◆ **Record excerpts**:
-- Opening Marker --

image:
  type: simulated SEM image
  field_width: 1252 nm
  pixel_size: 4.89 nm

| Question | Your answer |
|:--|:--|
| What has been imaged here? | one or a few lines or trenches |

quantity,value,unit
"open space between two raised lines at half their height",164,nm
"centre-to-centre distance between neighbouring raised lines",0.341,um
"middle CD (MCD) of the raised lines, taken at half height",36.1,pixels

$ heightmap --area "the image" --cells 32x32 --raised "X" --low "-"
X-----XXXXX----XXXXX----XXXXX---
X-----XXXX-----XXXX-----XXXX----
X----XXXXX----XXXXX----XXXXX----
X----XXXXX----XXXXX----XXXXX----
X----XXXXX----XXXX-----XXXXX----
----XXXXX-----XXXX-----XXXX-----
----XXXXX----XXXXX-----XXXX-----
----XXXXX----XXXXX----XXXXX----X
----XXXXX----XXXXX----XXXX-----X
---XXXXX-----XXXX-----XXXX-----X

-- Closing Marker --

◆ **Work item**: For the material above, reproduce exactly the lines from the line with "field_width: 1252 nm" to the line with "----XXXXX----XXXXX----XXXX-----X", inclusive, and exclude all others.

◆ **Answer space**:
  field_width: 1252 nm
  pixel_size: 4.89 nm

| Question | Your answer |
|:--|:--|
| What has been imaged here? | one or a few lines or trenches |

quantity,value,unit
"open space between two raised lines at half their height",164,nm
"centre-to-centre distance between neighbouring raised lines",0.341,um
"middle CD (MCD) of the raised lines, taken at half height",36.1,pixels

$ heightmap --area "the image" --cells 32x32 --raised "X" --low "-"
X-----XXXXX----XXXXX----XXXXX---
X-----XXXX-----XXXX-----XXXX----
X----XXXXX----XXXXX----XXXXX----
X----XXXXX----XXXXX----XXXXX----
X----XXXXX----XXXX-----XXXXX----
----XXXXX-----XXXX-----XXXX-----
----XXXXX----XXXXX-----XXXX-----
----XXXXX----XXXXX----XXXXX----X
----XXXXX----XXXXX----XXXX-----X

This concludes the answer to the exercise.